..............................

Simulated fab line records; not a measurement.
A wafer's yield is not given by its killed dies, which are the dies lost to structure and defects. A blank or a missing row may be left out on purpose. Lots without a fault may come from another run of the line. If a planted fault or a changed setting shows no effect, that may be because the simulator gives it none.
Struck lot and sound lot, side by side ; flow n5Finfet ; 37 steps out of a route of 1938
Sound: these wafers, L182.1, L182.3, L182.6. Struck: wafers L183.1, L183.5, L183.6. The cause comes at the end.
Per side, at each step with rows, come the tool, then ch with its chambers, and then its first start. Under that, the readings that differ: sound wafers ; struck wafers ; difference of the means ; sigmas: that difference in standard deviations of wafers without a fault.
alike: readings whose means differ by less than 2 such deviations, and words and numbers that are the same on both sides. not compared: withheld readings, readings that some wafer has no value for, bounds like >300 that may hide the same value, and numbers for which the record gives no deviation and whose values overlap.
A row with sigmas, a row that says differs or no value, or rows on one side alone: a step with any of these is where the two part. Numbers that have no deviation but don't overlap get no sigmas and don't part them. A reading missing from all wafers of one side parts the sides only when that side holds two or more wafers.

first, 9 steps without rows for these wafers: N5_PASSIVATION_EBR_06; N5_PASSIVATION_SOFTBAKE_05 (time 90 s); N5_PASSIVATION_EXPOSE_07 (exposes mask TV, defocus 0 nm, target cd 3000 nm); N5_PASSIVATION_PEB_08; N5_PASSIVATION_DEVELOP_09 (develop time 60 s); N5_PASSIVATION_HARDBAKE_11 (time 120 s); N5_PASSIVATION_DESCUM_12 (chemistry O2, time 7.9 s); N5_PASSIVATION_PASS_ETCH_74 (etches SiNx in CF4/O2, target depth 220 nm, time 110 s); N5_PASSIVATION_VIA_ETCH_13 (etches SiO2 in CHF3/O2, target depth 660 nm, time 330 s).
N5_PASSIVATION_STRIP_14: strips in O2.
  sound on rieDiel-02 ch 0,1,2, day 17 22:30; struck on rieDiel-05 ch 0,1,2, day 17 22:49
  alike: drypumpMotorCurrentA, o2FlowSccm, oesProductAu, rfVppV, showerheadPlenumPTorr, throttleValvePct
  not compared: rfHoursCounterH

..............................

▸ Work request
Copy out word for word each line of the listing, from the very first line down to the line containing "Sound: these wafers, L182.1, L182.3, L182.6.", and stop after that line.

▸ Problem solution
Simulated fab line records; not a measurement.
A wafer's yield is not given by its killed dies, which are the dies lost to structure and defects. A blank or a missing row may be left out on purpose. Lots without a fault may come from another run of the line. If a planted fault or a changed setting shows no effect, that may be because the simulator gives it none.
Struck lot and sound lot, side by side ; flow n5Finfet ; 37 steps out of a route of 1938
Sound: these wafers, L182.1, L182.3, L182.6. Struck: wafers L183.1, L183.5, L183.6. The cause comes at the end.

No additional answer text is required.